▸ ACTION ITEM
In the listing below, the lines from the first through the one with "Dispenser that underfills" are to be copied word for word.

Top of INFORMATION SUPPLIED

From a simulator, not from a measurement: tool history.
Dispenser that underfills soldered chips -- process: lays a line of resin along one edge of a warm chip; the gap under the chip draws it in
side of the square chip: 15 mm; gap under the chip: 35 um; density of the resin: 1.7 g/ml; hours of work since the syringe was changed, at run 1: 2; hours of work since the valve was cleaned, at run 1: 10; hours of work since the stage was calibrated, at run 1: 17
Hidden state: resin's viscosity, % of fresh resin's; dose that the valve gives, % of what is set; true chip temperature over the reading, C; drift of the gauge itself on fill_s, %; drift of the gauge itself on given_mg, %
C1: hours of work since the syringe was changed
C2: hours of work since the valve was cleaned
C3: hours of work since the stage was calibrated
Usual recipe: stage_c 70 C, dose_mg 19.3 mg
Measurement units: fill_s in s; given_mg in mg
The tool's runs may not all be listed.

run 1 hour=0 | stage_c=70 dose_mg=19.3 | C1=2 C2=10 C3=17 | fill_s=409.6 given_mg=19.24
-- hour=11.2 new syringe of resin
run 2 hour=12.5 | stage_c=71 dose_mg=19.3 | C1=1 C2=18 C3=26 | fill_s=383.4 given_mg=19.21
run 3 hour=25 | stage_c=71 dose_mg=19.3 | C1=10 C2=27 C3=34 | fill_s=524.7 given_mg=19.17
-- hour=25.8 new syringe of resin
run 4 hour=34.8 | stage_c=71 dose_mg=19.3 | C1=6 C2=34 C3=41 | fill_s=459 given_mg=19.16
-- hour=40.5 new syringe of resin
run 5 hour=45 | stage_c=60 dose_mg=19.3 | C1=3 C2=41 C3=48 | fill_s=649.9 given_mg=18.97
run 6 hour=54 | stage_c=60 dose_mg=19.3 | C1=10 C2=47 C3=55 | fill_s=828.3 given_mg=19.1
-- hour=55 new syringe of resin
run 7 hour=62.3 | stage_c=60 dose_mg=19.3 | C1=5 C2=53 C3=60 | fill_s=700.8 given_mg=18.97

Bottom of INFORMATION SUPPLIED

▸ WRITTEN SOLUTION
From a simulator, not from a measurement: tool history.
Dispenser that underfills soldered chips -- process: lays a line of resin along one edge of a warm chip; the gap under the chip draws it in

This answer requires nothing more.